Data excerpts Block Start

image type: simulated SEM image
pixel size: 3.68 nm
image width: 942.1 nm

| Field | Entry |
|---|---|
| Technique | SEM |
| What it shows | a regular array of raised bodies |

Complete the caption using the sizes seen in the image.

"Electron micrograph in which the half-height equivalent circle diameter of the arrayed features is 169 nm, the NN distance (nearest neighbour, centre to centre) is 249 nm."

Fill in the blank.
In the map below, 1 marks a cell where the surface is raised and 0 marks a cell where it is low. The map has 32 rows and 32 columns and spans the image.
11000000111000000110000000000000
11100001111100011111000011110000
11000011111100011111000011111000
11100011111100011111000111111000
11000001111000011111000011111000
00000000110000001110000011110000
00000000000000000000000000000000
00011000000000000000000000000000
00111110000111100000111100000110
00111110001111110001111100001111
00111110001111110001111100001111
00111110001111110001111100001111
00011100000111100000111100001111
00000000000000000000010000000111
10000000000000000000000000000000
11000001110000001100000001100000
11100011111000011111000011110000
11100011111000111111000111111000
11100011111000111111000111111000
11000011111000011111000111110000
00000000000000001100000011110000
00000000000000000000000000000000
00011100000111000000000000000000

Data excerpts Block End

▶ **Work order**: Using the records above, copy word for word the line with "Complete the caption", the line with "00000000110000001110000011110000", and every line between them.

▶ **Answer space**:
Complete the caption using the sizes seen in the image.

"Electron micrograph in which the half-height equivalent circle diameter of the arrayed features is 169 nm, the NN distance (nearest neighbour, centre to centre) is 249 nm."

Fill in the blank.
In the map below, 1 marks a cell where the surface is raised and 0 marks a cell where it is low. The map has 32 rows and 32 columns and spans the image.
11000000111000000110000000000000
11100001111100011111000011110000
11000011111100011111000011111000
11100011111100011111000111111000
11000001111000011111000011111000
00000000110000001110000011110000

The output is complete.